======

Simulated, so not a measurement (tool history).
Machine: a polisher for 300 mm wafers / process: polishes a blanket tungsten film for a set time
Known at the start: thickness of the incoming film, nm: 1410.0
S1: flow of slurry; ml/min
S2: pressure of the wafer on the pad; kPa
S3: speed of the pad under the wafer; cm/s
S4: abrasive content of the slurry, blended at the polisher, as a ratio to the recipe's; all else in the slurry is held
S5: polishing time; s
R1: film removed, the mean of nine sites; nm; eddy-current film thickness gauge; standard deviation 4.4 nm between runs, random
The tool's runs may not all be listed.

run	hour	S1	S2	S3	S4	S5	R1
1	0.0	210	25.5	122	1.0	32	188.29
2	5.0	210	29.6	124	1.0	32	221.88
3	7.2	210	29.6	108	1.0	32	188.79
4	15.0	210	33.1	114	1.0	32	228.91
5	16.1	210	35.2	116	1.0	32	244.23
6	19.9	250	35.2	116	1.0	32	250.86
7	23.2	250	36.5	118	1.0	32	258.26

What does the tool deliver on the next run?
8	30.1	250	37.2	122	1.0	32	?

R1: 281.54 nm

======

Task item ::
Once you find the line with "Machine: a polisher" in the entries above, output it and each line after it up to and including the line with "S3: speed of the pad under the wafer; cm/s", and nothing else.

Result ::
Machine: a polisher for 300 mm wafers / process: polishes a blanket tungsten film for a set time
Known at the start: thickness of the incoming film, nm: 1410.0
S1: flow of slurry; ml/min
S2: pressure of the wafer on the pad; kPa
S3: speed of the pad under the wafer; cm/s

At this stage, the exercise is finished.